ACTION ITEM — Return the lines below exactly, from the first one through the line that has "The cross-section shown". Leave out everything after it.

RECORDED INFORMATION —
====
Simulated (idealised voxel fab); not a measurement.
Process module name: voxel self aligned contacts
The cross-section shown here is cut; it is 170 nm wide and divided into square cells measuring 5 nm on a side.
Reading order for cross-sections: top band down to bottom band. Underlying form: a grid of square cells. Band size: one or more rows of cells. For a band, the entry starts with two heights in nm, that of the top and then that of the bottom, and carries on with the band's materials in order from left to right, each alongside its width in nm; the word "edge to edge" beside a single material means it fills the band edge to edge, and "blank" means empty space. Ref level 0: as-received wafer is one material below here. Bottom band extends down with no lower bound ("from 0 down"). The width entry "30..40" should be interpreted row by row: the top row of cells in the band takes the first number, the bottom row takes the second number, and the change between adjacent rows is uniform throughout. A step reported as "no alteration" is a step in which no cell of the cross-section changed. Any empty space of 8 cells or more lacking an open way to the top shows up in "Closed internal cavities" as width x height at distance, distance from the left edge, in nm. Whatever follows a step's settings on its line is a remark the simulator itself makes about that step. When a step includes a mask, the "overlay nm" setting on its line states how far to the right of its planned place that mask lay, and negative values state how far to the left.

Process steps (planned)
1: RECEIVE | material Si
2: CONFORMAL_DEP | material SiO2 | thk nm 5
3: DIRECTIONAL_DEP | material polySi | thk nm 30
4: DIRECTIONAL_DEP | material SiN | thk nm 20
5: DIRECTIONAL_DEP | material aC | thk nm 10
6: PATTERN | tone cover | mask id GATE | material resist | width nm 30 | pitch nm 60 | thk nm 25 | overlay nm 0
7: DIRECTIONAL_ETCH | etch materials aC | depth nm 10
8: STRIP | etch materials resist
====

TASK RESULT —
Simulated (idealised voxel fab); not a measurement.
Process module name: voxel self aligned contacts
The cross-section shown here is cut; it is 170 nm wide and divided into square cells measuring 5 nm on a side.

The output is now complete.